Please quote exactly the opening lines of the data, from the first line to the one where "Unit key: liquid_c" appears.

====

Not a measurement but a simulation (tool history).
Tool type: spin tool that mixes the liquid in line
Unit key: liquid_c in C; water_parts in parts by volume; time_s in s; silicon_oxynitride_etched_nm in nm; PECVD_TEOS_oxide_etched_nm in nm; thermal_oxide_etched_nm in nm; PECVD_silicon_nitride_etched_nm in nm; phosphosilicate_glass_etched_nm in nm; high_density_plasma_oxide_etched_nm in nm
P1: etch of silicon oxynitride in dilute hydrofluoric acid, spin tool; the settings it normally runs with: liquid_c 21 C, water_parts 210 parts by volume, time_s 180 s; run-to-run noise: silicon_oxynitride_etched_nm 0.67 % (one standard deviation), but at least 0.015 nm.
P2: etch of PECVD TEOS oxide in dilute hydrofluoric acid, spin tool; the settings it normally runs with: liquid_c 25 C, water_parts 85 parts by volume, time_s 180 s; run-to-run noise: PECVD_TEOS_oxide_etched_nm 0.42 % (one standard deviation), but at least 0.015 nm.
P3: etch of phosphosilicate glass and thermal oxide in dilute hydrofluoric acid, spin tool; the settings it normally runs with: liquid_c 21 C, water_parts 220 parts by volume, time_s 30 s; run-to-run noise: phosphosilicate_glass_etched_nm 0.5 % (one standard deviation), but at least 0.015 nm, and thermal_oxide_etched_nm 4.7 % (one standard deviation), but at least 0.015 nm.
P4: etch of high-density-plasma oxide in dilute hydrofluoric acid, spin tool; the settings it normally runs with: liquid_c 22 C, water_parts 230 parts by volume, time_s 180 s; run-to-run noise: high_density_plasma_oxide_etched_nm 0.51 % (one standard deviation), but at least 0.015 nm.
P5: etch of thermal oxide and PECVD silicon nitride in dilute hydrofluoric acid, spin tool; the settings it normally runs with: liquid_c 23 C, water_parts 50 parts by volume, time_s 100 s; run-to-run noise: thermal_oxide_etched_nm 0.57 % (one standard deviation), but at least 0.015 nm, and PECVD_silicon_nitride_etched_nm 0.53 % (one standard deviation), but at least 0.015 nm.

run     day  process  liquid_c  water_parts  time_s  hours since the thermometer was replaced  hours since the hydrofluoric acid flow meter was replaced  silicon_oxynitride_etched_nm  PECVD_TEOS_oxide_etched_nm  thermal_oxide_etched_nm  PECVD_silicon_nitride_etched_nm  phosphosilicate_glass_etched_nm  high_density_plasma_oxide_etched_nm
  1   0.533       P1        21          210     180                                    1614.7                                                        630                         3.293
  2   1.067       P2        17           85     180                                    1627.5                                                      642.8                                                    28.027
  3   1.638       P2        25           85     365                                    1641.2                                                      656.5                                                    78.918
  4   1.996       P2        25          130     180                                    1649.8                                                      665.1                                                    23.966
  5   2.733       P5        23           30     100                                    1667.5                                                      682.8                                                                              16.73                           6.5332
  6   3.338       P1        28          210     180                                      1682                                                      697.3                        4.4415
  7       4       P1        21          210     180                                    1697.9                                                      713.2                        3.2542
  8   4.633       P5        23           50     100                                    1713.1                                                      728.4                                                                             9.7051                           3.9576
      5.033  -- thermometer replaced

====

**Problem solution:**
Not a measurement but a simulation (tool history).
Tool type: spin tool that mixes the liquid in line
Unit key: liquid_c in C; water_parts in parts by volume; time_s in s; silicon_oxynitride_etched_nm in nm; PECVD_TEOS_oxide_etched_nm in nm; thermal_oxide_etched_nm in nm; PECVD_silicon_nitride_etched_nm in nm; phosphosilicate_glass_etched_nm in nm; high_density_plasma_oxide_etched_nm in nm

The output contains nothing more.